• Extracted information:
——

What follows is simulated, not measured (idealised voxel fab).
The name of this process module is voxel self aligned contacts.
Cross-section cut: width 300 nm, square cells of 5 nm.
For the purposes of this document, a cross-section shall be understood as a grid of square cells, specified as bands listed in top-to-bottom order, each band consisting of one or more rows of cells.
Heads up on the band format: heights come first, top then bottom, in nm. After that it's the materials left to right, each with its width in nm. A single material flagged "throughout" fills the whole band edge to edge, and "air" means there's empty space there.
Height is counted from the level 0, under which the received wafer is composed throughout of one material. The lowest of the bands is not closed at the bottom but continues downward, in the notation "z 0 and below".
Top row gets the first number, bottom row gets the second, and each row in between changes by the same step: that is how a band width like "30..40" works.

——

The answer should be all the entries, restated with no word changed.

• Your solution:
What follows is simulated, not measured (idealised voxel fab).
The name of this process module is voxel self aligned contacts.
Cross-section cut: width 300 nm, square cells of 5 nm.
For the purposes of this document, a cross-section shall be understood as a grid of square cells, specified as bands listed in top-to-bottom order, each band consisting of one or more rows of cells.
Heads up on the band format: heights come first, top then bottom, in nm. After that it's the materials left to right, each with its width in nm. A single material flagged "throughout" fills the whole band edge to edge, and "air" means there's empty space there.
Height is counted from the level 0, under which the received wafer is composed throughout of one material. The lowest of the bands is not closed at the bottom but continues downward, in the notation "z 0 and below".
Top row gets the first number, bottom row gets the second, and each row in between changes by the same step: that is how a band width like "30..40" works.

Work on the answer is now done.